## [Work order]
Begin at the line containing "day 26 22:56" in the entries below and end at the line containing "day 30 08:05"; transcribe that range exactly and nothing outside it.

Start of Entries shown

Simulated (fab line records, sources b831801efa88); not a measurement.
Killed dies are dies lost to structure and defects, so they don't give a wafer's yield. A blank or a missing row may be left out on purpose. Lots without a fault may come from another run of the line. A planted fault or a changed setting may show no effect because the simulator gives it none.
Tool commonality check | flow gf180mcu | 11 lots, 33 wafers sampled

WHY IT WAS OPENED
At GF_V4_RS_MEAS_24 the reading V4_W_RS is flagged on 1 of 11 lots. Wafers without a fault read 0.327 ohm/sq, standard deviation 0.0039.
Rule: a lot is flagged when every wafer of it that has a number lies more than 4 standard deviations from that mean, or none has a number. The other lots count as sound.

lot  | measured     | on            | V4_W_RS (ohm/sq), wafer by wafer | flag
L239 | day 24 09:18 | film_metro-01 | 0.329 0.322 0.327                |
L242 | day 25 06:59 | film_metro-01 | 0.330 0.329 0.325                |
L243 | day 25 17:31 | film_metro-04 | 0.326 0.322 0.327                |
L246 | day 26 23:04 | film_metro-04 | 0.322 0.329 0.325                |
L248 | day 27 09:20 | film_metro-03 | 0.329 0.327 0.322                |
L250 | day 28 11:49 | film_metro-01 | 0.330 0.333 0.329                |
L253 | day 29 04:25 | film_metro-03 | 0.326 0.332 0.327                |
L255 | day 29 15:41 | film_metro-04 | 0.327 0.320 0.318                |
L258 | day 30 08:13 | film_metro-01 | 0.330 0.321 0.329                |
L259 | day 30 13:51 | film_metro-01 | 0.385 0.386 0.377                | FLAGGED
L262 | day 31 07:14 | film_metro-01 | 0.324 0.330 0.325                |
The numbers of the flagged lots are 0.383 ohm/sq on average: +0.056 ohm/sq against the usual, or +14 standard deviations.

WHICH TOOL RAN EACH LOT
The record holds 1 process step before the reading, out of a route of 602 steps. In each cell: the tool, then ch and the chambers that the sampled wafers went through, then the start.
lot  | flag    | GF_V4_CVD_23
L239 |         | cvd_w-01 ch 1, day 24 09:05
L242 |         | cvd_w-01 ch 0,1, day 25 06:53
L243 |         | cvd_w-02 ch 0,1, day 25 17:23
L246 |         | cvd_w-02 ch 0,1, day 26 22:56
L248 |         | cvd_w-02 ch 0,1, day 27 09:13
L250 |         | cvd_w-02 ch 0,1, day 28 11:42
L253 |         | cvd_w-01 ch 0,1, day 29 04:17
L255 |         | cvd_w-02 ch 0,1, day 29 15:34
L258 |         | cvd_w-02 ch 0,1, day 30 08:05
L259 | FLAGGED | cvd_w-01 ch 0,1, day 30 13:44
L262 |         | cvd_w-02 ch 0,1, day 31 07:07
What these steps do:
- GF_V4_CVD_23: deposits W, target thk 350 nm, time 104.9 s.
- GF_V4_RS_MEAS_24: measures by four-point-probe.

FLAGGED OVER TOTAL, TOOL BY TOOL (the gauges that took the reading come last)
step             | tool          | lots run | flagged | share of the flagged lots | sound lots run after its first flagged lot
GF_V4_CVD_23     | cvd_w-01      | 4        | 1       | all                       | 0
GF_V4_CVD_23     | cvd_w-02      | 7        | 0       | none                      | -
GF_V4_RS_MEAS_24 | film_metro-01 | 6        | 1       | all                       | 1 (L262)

End of Entries shown

## [Exercise result]
L246 |         | cvd_w-02 ch 0,1, day 26 22:56
L248 |         | cvd_w-02 ch 0,1, day 27 09:13
L250 |         | cvd_w-02 ch 0,1, day 28 11:42
L253 |         | cvd_w-01 ch 0,1, day 29 04:17
L255 |         | cvd_w-02 ch 0,1, day 29 15:34
L258 |         | cvd_w-02 ch 0,1, day 30 08:05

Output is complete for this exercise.